Work order → Word for word, reproduce the data that follows.

Material provided →
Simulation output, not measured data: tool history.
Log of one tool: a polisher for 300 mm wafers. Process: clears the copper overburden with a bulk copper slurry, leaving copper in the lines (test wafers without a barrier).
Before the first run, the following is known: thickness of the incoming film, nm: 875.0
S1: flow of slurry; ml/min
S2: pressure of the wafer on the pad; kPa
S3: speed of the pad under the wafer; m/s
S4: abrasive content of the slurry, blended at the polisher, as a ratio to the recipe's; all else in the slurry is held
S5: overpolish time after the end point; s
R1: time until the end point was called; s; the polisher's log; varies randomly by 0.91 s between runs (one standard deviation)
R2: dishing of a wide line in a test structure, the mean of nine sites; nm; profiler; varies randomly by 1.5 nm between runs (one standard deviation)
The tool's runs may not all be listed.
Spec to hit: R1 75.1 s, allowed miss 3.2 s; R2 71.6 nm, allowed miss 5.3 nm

Solution →
Simulation output, not measured data: tool history.
Log of one tool: a polisher for 300 mm wafers. Process: clears the copper overburden with a bulk copper slurry, leaving copper in the lines (test wafers without a barrier).
Before the first run, the following is known: thickness of the incoming film, nm: 875.0
S1: flow of slurry; ml/min
S2: pressure of the wafer on the pad; kPa
S3: speed of the pad under the wafer; m/s
S4: abrasive content of the slurry, blended at the polisher, as a ratio to the recipe's; all else in the slurry is held
S5: overpolish time after the end point; s
R1: time until the end point was called; s; the polisher's log; varies randomly by 0.91 s between runs (one standard deviation)
R2: dishing of a wide line in a test structure, the mean of nine sites; nm; profiler; varies randomly by 1.5 nm between runs (one standard deviation)
The tool's runs may not all be listed.
Spec to hit: R1 75.1 s, allowed miss 3.2 s; R2 71.6 nm, allowed miss 5.3 nm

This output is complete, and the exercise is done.